_Work item:_ Your output must be a faithful copy of the listing underneath.

_Information shown:_
+ + + + + + +

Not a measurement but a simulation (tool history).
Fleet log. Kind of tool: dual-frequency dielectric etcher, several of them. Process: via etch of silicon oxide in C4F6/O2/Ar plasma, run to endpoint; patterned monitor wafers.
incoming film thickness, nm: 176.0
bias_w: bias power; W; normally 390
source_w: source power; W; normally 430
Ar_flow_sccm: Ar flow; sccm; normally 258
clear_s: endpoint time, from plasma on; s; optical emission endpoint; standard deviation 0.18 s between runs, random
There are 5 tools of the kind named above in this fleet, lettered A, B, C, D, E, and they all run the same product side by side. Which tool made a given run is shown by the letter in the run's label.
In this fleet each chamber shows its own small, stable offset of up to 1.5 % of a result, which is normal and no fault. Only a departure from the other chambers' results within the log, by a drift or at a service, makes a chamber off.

+ + + + + + +

_Problem solution:_
Not a measurement but a simulation (tool history).
Fleet log. Kind of tool: dual-frequency dielectric etcher, several of them. Process: via etch of silicon oxide in C4F6/O2/Ar plasma, run to endpoint; patterned monitor wafers.
incoming film thickness, nm: 176.0
bias_w: bias power; W; normally 390
source_w: source power; W; normally 430
Ar_flow_sccm: Ar flow; sccm; normally 258
clear_s: endpoint time, from plasma on; s; optical emission endpoint; standard deviation 0.18 s between runs, random
There are 5 tools of the kind named above in this fleet, lettered A, B, C, D, E, and they all run the same product side by side. Which tool made a given run is shown by the letter in the run's label.
In this fleet each chamber shows its own small, stable offset of up to 1.5 % of a result, which is normal and no fault. Only a departure from the other chambers' results within the log, by a drift or at a service, makes a chamber off.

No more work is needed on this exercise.